• **EXERCISE**
Nothing outside the range is wanted. Repeat exactly the lines below from the one with "the next: 28" through the one with "I can see the".

• **DATA PROVIDED**
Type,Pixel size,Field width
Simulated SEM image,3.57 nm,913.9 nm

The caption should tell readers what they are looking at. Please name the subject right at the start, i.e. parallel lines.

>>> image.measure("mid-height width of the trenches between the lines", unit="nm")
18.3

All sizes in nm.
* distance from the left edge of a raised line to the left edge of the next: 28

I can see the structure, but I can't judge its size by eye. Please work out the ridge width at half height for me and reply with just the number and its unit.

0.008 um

• **WORKED SOLUTION**
* distance from the left edge of a raised line to the left edge of the next: 28

I can see the structure, but I can't judge its size by eye. Please work out the ridge width at half height for me and reply with just the number and its unit.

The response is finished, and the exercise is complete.